Work request: Only the lines below from the one containing "to 34 of 44" to the one containing "lots that met" should be repeated, both included and unchanged.

(Supplied entries Opens)

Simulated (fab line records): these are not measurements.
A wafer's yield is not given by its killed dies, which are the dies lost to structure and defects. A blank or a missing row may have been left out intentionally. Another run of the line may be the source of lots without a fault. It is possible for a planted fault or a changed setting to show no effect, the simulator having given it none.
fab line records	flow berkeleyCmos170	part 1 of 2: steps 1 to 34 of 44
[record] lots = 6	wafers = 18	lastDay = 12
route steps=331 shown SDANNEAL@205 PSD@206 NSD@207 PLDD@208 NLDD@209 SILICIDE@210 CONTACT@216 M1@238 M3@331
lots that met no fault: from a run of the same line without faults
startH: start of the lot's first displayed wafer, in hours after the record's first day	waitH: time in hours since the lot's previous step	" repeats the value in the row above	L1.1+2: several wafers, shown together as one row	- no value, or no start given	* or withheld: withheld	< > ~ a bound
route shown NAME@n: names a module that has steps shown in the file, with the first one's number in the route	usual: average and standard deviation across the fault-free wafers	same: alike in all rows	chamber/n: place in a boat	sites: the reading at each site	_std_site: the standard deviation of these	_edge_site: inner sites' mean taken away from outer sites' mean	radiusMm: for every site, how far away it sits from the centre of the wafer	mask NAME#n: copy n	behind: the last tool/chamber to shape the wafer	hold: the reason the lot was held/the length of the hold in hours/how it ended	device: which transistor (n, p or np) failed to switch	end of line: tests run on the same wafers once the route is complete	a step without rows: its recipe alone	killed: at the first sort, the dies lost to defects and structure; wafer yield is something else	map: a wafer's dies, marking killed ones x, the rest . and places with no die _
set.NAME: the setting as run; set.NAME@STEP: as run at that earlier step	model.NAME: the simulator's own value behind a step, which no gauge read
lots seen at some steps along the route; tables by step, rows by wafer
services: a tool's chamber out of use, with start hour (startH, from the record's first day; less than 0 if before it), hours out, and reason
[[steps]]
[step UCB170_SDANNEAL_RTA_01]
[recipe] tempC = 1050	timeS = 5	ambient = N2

(Supplied entries Closes)

Response:
fab line records	flow berkeleyCmos170	part 1 of 2: steps 1 to 34 of 44
[record] lots = 6	wafers = 18	lastDay = 12
route steps=331 shown SDANNEAL@205 PSD@206 NSD@207 PLDD@208 NLDD@209 SILICIDE@210 CONTACT@216 M1@238 M3@331
lots that met no fault: from a run of the same line without faults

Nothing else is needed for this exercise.